:: Requirement ::
Output each line of the data word for word, from the first through the line that holds "Tool kind: closed", and leave off whatever follows.

----------
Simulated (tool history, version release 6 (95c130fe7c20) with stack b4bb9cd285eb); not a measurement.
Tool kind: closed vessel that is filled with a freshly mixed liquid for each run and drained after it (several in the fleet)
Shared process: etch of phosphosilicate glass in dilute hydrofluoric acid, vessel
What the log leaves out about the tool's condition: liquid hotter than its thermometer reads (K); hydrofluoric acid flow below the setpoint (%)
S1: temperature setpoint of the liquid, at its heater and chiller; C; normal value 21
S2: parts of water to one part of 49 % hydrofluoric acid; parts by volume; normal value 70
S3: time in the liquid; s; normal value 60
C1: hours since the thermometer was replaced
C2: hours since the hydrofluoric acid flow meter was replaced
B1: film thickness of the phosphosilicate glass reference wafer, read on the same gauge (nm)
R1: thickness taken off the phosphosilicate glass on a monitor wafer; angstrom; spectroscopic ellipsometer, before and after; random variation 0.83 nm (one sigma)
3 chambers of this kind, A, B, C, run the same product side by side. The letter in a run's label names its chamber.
----------

:: Task solution ::
Simulated (tool history, version release 6 (95c130fe7c20) with stack b4bb9cd285eb); not a measurement.
Tool kind: closed vessel that is filled with a freshly mixed liquid for each run and drained after it (several in the fleet)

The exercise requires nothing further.